- _Exercise_:
Beginning with the first line, transcribe the entries below exactly through the line containing "unit: nanometers", inclusive.

■ ■ ■ ■

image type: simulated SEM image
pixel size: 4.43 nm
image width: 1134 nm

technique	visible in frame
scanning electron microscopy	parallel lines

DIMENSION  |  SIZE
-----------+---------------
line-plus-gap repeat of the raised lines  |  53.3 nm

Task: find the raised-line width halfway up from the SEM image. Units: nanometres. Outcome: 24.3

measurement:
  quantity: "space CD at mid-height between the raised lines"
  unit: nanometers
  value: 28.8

■ ■ ■ ■

- _Result_:
image type: simulated SEM image
pixel size: 4.43 nm
image width: 1134 nm

technique	visible in frame
scanning electron microscopy	parallel lines

DIMENSION  |  SIZE
-----------+---------------
line-plus-gap repeat of the raised lines  |  53.3 nm

Task: find the raised-line width halfway up from the SEM image. Units: nanometres. Outcome: 24.3

measurement:
  quantity: "space CD at mid-height between the raised lines"
  unit: nanometers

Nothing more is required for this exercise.